◇ ◇ ◇ ◇ ◇ ◇ ◇

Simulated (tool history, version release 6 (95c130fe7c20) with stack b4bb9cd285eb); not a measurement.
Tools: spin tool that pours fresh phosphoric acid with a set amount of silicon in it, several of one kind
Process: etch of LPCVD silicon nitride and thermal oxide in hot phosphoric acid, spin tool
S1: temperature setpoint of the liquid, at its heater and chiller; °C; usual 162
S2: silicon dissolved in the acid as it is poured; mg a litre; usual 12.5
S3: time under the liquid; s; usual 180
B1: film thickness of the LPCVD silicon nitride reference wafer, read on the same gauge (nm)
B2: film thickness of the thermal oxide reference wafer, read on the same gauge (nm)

◇ ◇ ◇ ◇ ◇ ◇ ◇

- WORK REQUEST -
From top to bottom, reproduce the material exactly.

- ANSWER AREA -
Simulated (tool history, version release 6 (95c130fe7c20) with stack b4bb9cd285eb); not a measurement.
Tools: spin tool that pours fresh phosphoric acid with a set amount of silicon in it, several of one kind
Process: etch of LPCVD silicon nitride and thermal oxide in hot phosphoric acid, spin tool
S1: temperature setpoint of the liquid, at its heater and chiller; °C; usual 162
S2: silicon dissolved in the acid as it is poured; mg a litre; usual 12.5
S3: time under the liquid; s; usual 180
B1: film thickness of the LPCVD silicon nitride reference wafer, read on the same gauge (nm)
B2: film thickness of the thermal oxide reference wafer, read on the same gauge (nm)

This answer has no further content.